- **Brief**: Transcribe the listing from its top line through the line with "FWHM (full width". Keep it exact, both ends included, and add nothing.

- **Provided material**:
_ _ _
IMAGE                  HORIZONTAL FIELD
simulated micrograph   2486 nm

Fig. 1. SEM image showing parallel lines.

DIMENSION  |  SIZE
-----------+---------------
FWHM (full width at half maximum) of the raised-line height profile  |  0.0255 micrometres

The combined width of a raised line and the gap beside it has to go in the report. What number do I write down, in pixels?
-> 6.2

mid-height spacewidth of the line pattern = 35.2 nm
_ _ _

- **Your response**:
IMAGE                  HORIZONTAL FIELD
simulated micrograph   2486 nm

Fig. 1. SEM image showing parallel lines.

DIMENSION  |  SIZE
-----------+---------------
FWHM (full width at half maximum) of the raised-line height profile  |  0.0255 micrometres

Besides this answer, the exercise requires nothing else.